**** THE DATA
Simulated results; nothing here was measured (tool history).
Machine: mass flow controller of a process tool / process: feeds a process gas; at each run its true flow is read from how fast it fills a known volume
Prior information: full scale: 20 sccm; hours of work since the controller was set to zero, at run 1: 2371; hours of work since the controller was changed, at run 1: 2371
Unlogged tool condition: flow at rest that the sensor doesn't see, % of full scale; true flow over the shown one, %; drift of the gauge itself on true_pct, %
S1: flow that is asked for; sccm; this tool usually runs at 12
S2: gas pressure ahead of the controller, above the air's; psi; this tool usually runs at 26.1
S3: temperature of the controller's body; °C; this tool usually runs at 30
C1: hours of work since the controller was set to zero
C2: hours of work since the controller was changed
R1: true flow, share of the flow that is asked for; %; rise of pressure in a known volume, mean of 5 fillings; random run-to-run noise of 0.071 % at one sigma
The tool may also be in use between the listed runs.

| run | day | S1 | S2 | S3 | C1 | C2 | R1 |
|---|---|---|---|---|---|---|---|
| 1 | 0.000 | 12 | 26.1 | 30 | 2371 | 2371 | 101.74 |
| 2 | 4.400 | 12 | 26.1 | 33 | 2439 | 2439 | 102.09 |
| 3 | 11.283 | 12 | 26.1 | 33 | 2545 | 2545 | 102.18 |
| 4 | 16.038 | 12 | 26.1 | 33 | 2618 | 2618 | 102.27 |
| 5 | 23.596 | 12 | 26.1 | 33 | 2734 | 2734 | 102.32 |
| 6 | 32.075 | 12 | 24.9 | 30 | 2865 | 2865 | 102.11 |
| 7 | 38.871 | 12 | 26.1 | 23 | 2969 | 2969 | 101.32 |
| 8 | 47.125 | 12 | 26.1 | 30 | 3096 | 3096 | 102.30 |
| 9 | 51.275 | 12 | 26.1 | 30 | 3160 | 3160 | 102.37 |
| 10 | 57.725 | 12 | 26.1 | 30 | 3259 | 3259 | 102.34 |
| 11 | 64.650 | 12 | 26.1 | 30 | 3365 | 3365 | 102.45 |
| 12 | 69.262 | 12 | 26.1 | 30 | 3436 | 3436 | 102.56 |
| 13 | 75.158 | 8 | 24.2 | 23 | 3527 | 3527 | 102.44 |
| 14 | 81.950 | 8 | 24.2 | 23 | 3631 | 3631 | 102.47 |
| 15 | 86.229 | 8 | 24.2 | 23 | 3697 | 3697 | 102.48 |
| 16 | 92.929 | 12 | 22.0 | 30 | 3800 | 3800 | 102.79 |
********

■ BRIEF
Repeat the records above line by line, from the first line through the line that contains "C2: hours of".

■ RESULT
Simulated results; nothing here was measured (tool history).
Machine: mass flow controller of a process tool / process: feeds a process gas; at each run its true flow is read from how fast it fills a known volume
Prior information: full scale: 20 sccm; hours of work since the controller was set to zero, at run 1: 2371; hours of work since the controller was changed, at run 1: 2371
Unlogged tool condition: flow at rest that the sensor doesn't see, % of full scale; true flow over the shown one, %; drift of the gauge itself on true_pct, %
S1: flow that is asked for; sccm; this tool usually runs at 12
S2: gas pressure ahead of the controller, above the air's; psi; this tool usually runs at 26.1
S3: temperature of the controller's body; °C; this tool usually runs at 30
C1: hours of work since the controller was set to zero
C2: hours of work since the controller was changed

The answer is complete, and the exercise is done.